Every line of the data below is to be written out again exactly.

◆ ◆ ◆ ◆
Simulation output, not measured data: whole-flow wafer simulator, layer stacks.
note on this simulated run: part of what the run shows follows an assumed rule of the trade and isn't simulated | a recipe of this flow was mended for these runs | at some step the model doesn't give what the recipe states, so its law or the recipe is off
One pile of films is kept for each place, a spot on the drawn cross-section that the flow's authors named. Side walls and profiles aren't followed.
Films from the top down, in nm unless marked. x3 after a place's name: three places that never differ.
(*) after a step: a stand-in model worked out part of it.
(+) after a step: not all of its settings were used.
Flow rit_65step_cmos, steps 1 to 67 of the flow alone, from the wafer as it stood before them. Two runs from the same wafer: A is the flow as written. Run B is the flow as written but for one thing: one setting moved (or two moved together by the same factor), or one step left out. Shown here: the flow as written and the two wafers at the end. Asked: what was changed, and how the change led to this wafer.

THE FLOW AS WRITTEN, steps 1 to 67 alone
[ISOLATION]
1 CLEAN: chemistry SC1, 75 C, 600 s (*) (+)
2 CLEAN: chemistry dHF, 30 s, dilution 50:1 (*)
◆ ◆ ◆ ◆

• Task result:
Simulation output, not measured data: whole-flow wafer simulator, layer stacks.
note on this simulated run: part of what the run shows follows an assumed rule of the trade and isn't simulated | a recipe of this flow was mended for these runs | at some step the model doesn't give what the recipe states, so its law or the recipe is off
One pile of films is kept for each place, a spot on the drawn cross-section that the flow's authors named. Side walls and profiles aren't followed.
Films from the top down, in nm unless marked. x3 after a place's name: three places that never differ.
(*) after a step: a stand-in model worked out part of it.
(+) after a step: not all of its settings were used.
Flow rit_65step_cmos, steps 1 to 67 of the flow alone, from the wafer as it stood before them. Two runs from the same wafer: A is the flow as written. Run B is the flow as written but for one thing: one setting moved (or two moved together by the same factor), or one step left out. Shown here: the flow as written and the two wafers at the end. Asked: what was changed, and how the change led to this wafer.

THE FLOW AS WRITTEN, steps 1 to 67 alone
[ISOLATION]
1 CLEAN: chemistry SC1, 75 C, 600 s (*) (+)
2 CLEAN: chemistry dHF, 30 s, dilution 50:1 (*)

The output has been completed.